● **Work order**:
The lines below are to be quoted exactly, from the first through the one that contains "XXXX---XXXXX---X".

━━━━━ Record set

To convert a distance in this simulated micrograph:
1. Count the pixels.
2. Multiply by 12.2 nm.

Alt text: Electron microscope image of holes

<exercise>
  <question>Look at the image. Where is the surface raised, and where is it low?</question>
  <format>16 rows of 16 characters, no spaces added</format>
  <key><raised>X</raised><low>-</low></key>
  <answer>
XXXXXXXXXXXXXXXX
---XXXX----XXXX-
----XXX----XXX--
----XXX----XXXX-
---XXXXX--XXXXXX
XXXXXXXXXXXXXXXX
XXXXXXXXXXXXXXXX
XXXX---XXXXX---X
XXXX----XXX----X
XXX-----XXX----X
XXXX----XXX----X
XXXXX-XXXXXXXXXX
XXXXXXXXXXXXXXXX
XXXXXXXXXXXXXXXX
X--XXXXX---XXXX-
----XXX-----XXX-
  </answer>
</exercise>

━━━━━━━━━━

● **Exercise answer**:
To convert a distance in this simulated micrograph:
1. Count the pixels.
2. Multiply by 12.2 nm.

Alt text: Electron microscope image of holes

<exercise>
  <question>Look at the image. Where is the surface raised, and where is it low?</question>
  <format>16 rows of 16 characters, no spaces added</format>
  <key><raised>X</raised><low>-</low></key>
  <answer>
XXXXXXXXXXXXXXXX
---XXXX----XXXX-
----XXX----XXX--
----XXX----XXXX-
---XXXXX--XXXXXX
XXXXXXXXXXXXXXXX
XXXXXXXXXXXXXXXX
XXXX---XXXXX---X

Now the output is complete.